Input data Start Marker

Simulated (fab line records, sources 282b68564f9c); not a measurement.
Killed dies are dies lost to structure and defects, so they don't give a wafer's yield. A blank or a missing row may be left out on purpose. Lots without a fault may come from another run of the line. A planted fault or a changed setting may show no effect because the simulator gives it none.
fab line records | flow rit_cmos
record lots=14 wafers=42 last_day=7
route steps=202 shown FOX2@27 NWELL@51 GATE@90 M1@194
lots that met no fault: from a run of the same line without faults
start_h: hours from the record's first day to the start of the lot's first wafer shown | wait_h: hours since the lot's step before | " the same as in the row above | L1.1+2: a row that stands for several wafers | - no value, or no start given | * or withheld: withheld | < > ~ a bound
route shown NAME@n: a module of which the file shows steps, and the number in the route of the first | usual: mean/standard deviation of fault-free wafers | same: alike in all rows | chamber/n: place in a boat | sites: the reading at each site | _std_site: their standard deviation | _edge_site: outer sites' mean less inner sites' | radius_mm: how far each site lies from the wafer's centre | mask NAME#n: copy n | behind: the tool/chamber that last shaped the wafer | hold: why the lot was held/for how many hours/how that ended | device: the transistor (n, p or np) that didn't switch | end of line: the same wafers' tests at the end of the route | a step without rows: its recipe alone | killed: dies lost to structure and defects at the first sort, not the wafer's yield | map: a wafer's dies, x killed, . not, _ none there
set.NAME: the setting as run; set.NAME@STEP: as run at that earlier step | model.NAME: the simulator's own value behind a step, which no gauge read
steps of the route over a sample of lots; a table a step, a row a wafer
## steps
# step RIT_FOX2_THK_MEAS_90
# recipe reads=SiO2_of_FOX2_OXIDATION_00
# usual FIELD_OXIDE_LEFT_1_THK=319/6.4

Input data End Marker

--- Task item ---
Nothing beyond the lines from the start of the entries through the line with "start_h: hours from" should appear. Repeat those lines exactly, both ends included.

--- Written solution ---
Simulated (fab line records, sources 282b68564f9c); not a measurement.
Killed dies are dies lost to structure and defects, so they don't give a wafer's yield. A blank or a missing row may be left out on purpose. Lots without a fault may come from another run of the line. A planted fault or a changed setting may show no effect because the simulator gives it none.
fab line records | flow rit_cmos
record lots=14 wafers=42 last_day=7
route steps=202 shown FOX2@27 NWELL@51 GATE@90 M1@194
lots that met no fault: from a run of the same line without faults
start_h: hours from the record's first day to the start of the lot's first wafer shown | wait_h: hours since the lot's step before | " the same as in the row above | L1.1+2: a row that stands for several wafers | - no value, or no start given | * or withheld: withheld | < > ~ a bound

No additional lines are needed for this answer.